* * * * *
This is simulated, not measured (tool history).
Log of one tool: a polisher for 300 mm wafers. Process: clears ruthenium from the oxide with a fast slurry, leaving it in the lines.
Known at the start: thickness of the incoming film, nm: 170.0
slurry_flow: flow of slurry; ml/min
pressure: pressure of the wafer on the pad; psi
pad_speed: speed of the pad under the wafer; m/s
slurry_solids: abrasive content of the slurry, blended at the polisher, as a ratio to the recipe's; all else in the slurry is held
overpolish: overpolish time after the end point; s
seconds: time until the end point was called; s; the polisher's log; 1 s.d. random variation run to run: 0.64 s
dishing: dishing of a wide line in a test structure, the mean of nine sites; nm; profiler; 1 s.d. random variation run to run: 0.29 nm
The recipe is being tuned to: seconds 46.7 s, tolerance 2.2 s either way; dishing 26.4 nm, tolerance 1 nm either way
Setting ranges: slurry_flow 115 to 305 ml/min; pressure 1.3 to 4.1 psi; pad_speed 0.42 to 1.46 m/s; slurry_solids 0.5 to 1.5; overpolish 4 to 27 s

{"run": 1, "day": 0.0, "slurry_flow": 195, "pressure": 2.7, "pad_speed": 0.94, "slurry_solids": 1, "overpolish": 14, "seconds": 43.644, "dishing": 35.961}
* * * * *

Activity: The full listing, repeated exactly, is the expected answer.

Task answer:
This is simulated, not measured (tool history).
Log of one tool: a polisher for 300 mm wafers. Process: clears ruthenium from the oxide with a fast slurry, leaving it in the lines.
Known at the start: thickness of the incoming film, nm: 170.0
slurry_flow: flow of slurry; ml/min
pressure: pressure of the wafer on the pad; psi
pad_speed: speed of the pad under the wafer; m/s
slurry_solids: abrasive content of the slurry, blended at the polisher, as a ratio to the recipe's; all else in the slurry is held
overpolish: overpolish time after the end point; s
seconds: time until the end point was called; s; the polisher's log; 1 s.d. random variation run to run: 0.64 s
dishing: dishing of a wide line in a test structure, the mean of nine sites; nm; profiler; 1 s.d. random variation run to run: 0.29 nm
The recipe is being tuned to: seconds 46.7 s, tolerance 2.2 s either way; dishing 26.4 nm, tolerance 1 nm either way
Setting ranges: slurry_flow 115 to 305 ml/min; pressure 1.3 to 4.1 psi; pad_speed 0.42 to 1.46 m/s; slurry_solids 0.5 to 1.5; overpolish 4 to 27 s

{"run": 1, "day": 0.0, "slurry_flow": 195, "pressure": 2.7, "pad_speed": 0.94, "slurry_solids": 1, "overpolish": 14, "seconds": 43.644, "dishing": 35.961}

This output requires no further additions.